▶ [Data]
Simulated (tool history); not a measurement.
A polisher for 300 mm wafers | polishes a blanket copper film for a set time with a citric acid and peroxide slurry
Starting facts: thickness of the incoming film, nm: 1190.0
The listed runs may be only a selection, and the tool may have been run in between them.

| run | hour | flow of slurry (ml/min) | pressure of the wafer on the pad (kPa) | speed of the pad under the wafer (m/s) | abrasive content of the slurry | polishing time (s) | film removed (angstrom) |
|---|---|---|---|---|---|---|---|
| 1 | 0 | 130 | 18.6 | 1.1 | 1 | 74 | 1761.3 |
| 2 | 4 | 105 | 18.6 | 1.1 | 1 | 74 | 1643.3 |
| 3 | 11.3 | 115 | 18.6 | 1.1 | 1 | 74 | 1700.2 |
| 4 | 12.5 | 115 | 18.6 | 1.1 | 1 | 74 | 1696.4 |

▶ [Action item] Above are some records; repeat all of them exactly.

▶ [Problem solution]
Simulated (tool history); not a measurement.
A polisher for 300 mm wafers | polishes a blanket copper film for a set time with a citric acid and peroxide slurry
Starting facts: thickness of the incoming film, nm: 1190.0
The listed runs may be only a selection, and the tool may have been run in between them.

| run | hour | flow of slurry (ml/min) | pressure of the wafer on the pad (kPa) | speed of the pad under the wafer (m/s) | abrasive content of the slurry | polishing time (s) | film removed (angstrom) |
|---|---|---|---|---|---|---|---|
| 1 | 0 | 130 | 18.6 | 1.1 | 1 | 74 | 1761.3 |
| 2 | 4 | 105 | 18.6 | 1.1 | 1 | 74 | 1643.3 |
| 3 | 11.3 | 115 | 18.6 | 1.1 | 1 | 74 | 1700.2 |
| 4 | 12.5 | 115 | 18.6 | 1.1 | 1 | 74 | 1696.4 |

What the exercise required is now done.